> ACTIVITY
Below are entries. Copy exactly the lines running from the line that holds "Split-lot experiment /" to the line that holds "SPLIT DETAILS", with both ends included.

BEGIN RECORDS PROVIDED

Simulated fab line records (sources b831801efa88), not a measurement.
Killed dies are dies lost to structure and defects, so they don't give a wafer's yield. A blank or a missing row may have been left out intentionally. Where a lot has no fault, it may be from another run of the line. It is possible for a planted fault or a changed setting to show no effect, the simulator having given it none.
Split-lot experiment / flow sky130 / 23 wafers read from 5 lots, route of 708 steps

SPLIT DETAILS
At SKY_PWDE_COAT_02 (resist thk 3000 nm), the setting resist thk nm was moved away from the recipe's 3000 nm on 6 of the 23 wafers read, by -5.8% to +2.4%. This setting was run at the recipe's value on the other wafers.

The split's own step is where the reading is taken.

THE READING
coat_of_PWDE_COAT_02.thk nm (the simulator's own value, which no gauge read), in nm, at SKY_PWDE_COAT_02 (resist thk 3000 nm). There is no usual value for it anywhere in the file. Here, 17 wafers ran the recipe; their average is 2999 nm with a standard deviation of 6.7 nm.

END RECORDS PROVIDED

> EXERCISE OUTPUT
Split-lot experiment / flow sky130 / 23 wafers read from 5 lots, route of 708 steps

SPLIT DETAILS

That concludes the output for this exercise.